____________________

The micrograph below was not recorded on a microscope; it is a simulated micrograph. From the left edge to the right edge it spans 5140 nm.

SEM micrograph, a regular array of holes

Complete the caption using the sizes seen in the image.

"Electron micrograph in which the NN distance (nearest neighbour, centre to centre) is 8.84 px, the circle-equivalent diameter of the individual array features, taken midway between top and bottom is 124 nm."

____________________

■ Work item: Word for word, restate the data above from its first line down to and including the line with "Complete the caption".

■ Written solution:
The micrograph below was not recorded on a microscope; it is a simulated micrograph. From the left edge to the right edge it spans 5140 nm.

SEM micrograph, a regular array of holes

Complete the caption using the sizes seen in the image.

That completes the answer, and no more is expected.